# [Work instruction]
Exactly retype the lines of the material from its first line to the line with "Comparing a struck", including both.

-- Opening Marker --
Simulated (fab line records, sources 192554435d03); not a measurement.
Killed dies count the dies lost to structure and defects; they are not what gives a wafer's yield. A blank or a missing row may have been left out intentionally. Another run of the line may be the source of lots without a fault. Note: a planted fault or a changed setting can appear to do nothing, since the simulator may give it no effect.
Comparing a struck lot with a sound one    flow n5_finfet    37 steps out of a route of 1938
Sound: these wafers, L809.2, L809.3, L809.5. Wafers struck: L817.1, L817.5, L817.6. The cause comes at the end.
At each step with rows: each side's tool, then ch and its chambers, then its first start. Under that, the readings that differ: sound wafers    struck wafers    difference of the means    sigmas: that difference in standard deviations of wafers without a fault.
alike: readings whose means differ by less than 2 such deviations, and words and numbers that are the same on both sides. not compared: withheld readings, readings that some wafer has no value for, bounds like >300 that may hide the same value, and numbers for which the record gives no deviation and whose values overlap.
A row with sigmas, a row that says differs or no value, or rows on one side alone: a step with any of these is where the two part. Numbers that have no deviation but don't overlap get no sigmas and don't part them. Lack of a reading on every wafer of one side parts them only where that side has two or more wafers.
-- Closing Marker --

# [Solution]
Simulated (fab line records, sources 192554435d03); not a measurement.
Killed dies count the dies lost to structure and defects; they are not what gives a wafer's yield. A blank or a missing row may have been left out intentionally. Another run of the line may be the source of lots without a fault. Note: a planted fault or a changed setting can appear to do nothing, since the simulator may give it no effect.
Comparing a struck lot with a sound one    flow n5_finfet    37 steps out of a route of 1938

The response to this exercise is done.